▼

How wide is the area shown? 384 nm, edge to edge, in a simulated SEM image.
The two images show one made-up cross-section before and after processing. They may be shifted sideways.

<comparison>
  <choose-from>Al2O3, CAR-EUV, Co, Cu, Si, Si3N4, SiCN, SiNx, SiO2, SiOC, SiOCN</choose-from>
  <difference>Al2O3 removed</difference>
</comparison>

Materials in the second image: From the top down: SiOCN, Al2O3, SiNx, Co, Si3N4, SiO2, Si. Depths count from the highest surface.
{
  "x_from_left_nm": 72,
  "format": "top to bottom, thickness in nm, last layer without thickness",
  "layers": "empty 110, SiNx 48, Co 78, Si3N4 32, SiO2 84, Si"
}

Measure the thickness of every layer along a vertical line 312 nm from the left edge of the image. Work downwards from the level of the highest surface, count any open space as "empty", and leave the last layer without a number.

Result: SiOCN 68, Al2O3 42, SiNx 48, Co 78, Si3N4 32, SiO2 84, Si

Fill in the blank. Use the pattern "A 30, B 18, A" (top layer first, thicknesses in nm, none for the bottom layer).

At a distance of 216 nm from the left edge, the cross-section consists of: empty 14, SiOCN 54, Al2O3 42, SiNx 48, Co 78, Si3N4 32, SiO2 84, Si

▲

WORK ORDER. Working from the material above, restate word for word the lines between the line with "Result: SiOCN 68, Al2O3" and the line with "Fill in the", both included, and only those.

EXERCISE RESULT.
Result: SiOCN 68, Al2O3 42, SiNx 48, Co 78, Si3N4 32, SiO2 84, Si

Fill in the blank. Use the pattern "A 30, B 18, A" (top layer first, thicknesses in nm, none for the bottom layer).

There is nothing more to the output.